[GIVEN INFORMATION — start]

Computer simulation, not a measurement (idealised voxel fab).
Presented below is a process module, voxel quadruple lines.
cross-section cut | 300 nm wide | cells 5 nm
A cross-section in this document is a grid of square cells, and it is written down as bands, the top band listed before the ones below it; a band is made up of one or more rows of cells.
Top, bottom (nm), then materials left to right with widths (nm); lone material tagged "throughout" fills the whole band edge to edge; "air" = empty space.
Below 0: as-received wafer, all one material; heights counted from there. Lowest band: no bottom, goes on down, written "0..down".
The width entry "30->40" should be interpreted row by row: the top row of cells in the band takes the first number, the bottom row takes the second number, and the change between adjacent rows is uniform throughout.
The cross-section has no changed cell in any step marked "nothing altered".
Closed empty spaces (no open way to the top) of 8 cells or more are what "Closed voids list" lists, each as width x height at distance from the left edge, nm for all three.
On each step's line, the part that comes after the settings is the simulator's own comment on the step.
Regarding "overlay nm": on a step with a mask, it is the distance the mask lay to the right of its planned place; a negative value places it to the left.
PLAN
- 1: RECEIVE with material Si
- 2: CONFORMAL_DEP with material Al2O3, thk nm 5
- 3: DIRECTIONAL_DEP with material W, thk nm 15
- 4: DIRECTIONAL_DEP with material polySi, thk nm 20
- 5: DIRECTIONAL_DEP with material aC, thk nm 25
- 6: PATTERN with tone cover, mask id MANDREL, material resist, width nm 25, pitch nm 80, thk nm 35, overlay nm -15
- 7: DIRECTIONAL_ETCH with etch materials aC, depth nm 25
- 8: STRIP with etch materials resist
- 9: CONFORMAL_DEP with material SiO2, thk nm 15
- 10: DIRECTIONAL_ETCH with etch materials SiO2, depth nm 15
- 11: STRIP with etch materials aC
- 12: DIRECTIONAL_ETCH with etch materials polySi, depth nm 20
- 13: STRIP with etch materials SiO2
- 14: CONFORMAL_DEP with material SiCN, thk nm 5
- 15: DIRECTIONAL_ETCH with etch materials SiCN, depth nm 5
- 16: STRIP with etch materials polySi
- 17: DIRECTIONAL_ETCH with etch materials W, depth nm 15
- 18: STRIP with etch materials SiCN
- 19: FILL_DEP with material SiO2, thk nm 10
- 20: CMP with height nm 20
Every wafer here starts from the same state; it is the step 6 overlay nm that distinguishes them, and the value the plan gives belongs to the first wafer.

[GIVEN INFORMATION — finish]

**WORK REQUEST**
Take the entries above and copy them exactly from the first line through the line with "- 13: STRIP with etch materials SiO2"; leave out every line after it.

**TASK RESULT**
Computer simulation, not a measurement (idealised voxel fab).
Presented below is a process module, voxel quadruple lines.
cross-section cut | 300 nm wide | cells 5 nm
A cross-section in this document is a grid of square cells, and it is written down as bands, the top band listed before the ones below it; a band is made up of one or more rows of cells.
Top, bottom (nm), then materials left to right with widths (nm); lone material tagged "throughout" fills the whole band edge to edge; "air" = empty space.
Below 0: as-received wafer, all one material; heights counted from there. Lowest band: no bottom, goes on down, written "0..down".
The width entry "30->40" should be interpreted row by row: the top row of cells in the band takes the first number, the bottom row takes the second number, and the change between adjacent rows is uniform throughout.
The cross-section has no changed cell in any step marked "nothing altered".
Closed empty spaces (no open way to the top) of 8 cells or more are what "Closed voids list" lists, each as width x height at distance from the left edge, nm for all three.
On each step's line, the part that comes after the settings is the simulator's own comment on the step.
Regarding "overlay nm": on a step with a mask, it is the distance the mask lay to the right of its planned place; a negative value places it to the left.
PLAN
- 1: RECEIVE with material Si
- 2: CONFORMAL_DEP with material Al2O3, thk nm 5
- 3: DIRECTIONAL_DEP with material W, thk nm 15
- 4: DIRECTIONAL_DEP with material polySi, thk nm 20
- 5: DIRECTIONAL_DEP with material aC, thk nm 25
- 6: PATTERN with tone cover, mask id MANDREL, material resist, width nm 25, pitch nm 80, thk nm 35, overlay nm -15
- 7: DIRECTIONAL_ETCH with etch materials aC, depth nm 25
- 8: STRIP with etch materials resist
- 9: CONFORMAL_DEP with material SiO2, thk nm 15
- 10: DIRECTIONAL_ETCH with etch materials SiO2, depth nm 15
- 11: STRIP with etch materials aC
- 12: DIRECTIONAL_ETCH with etch materials polySi, depth nm 20
- 13: STRIP with etch materials SiO2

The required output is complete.